▬▬▬

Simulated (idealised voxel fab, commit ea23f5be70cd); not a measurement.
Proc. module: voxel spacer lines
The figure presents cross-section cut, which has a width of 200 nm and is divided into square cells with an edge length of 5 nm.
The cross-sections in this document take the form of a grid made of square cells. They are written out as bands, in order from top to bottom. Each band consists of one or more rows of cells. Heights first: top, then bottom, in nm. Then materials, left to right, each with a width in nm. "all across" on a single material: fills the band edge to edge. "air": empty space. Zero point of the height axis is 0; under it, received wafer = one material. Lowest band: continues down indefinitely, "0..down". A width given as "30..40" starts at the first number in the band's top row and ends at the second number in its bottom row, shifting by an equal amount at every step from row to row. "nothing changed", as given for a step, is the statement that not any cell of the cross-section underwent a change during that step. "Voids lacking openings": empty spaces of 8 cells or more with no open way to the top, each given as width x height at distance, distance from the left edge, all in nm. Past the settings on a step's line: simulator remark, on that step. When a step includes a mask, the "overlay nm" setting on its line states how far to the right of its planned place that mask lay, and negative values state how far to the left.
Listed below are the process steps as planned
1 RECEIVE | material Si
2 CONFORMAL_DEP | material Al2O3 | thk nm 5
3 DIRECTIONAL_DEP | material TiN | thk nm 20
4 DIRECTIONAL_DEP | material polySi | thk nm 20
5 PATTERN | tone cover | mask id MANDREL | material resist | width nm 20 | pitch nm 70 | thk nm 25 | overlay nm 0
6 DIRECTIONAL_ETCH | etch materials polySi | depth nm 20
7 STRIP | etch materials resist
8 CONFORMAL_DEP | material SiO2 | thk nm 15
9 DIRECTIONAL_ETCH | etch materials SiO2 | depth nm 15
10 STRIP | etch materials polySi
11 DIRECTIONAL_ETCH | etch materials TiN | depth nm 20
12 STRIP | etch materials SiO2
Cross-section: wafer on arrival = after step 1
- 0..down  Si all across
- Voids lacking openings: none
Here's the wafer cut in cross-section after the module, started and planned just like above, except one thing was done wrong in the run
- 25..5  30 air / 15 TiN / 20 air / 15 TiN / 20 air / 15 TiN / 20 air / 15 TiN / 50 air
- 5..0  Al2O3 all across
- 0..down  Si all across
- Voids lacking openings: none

▬▬▬

ASSIGNMENT >> Only the lines from the first line of the records through the line containing "The figure presents" should be repeated, exactly as they appear.

ANSWER AREA >>
Simulated (idealised voxel fab, commit ea23f5be70cd); not a measurement.
Proc. module: voxel spacer lines
The figure presents cross-section cut, which has a width of 200 nm and is divided into square cells with an edge length of 5 nm.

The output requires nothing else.